§ Given data
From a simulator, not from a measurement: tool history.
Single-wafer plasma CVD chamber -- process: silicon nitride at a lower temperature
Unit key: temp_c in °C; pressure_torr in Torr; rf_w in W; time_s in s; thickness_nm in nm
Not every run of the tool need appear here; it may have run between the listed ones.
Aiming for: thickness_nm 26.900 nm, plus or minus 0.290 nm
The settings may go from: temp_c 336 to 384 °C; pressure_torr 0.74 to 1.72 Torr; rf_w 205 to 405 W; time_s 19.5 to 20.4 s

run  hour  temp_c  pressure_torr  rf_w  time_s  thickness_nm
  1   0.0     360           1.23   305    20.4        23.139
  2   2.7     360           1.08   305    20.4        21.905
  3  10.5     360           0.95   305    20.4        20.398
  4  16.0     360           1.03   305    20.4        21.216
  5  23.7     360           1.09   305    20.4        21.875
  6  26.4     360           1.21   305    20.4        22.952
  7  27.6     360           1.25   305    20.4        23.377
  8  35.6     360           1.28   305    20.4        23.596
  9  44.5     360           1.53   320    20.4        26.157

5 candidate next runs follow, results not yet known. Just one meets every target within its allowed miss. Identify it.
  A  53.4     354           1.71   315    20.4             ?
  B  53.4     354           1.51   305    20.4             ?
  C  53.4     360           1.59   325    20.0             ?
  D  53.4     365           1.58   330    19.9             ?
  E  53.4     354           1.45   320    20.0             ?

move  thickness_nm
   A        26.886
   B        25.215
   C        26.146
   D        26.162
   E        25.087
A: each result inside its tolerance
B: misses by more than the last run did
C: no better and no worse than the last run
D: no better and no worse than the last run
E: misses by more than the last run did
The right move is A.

§ Action item
Your answer must be the lines above, unchanged, from the first one through the line that holds "Aiming for: thickness_nm", inclusive, and no others.

§ Exercise output
From a simulator, not from a measurement: tool history.
Single-wafer plasma CVD chamber -- process: silicon nitride at a lower temperature
Unit key: temp_c in °C; pressure_torr in Torr; rf_w in W; time_s in s; thickness_nm in nm
Not every run of the tool need appear here; it may have run between the listed ones.
Aiming for: thickness_nm 26.900 nm, plus or minus 0.290 nm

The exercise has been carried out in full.